--- DATA EXTRACT ---
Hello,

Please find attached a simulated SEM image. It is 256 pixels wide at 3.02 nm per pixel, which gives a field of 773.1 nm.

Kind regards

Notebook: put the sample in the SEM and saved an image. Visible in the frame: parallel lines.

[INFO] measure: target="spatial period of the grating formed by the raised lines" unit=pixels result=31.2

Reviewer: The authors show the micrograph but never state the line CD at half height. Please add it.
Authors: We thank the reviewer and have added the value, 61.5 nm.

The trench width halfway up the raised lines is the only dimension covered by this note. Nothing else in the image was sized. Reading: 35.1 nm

--- WORK ITEM ---
Take the records above and copy them out exactly.

--- RESPONSE AREA ---
Hello,

Please find attached a simulated SEM image. It is 256 pixels wide at 3.02 nm per pixel, which gives a field of 773.1 nm.

Kind regards

Notebook: put the sample in the SEM and saved an image. Visible in the frame: parallel lines.

[INFO] measure: target="spatial period of the grating formed by the raised lines" unit=pixels result=31.2

Reviewer: The authors show the micrograph but never state the line CD at half height. Please add it.
Authors: We thank the reviewer and have added the value, 61.5 nm.

The trench width halfway up the raised lines is the only dimension covered by this note. Nothing else in the image was sized. Reading: 35.1 nm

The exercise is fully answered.